** Task item **
Whatever appears in the listing, return all of it exactly.

** Data shown **
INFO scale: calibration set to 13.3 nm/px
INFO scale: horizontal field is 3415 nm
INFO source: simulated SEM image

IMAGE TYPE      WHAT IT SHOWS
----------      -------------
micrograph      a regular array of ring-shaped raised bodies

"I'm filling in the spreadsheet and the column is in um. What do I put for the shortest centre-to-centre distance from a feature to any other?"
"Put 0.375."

** Exercise response **
INFO scale: calibration set to 13.3 nm/px
INFO scale: horizontal field is 3415 nm
INFO source: simulated SEM image

IMAGE TYPE      WHAT IT SHOWS
----------      -------------
micrograph      a regular array of ring-shaped raised bodies

"I'm filling in the spreadsheet and the column is in um. What do I put for the shortest centre-to-centre distance from a feature to any other?"
"Put 0.375."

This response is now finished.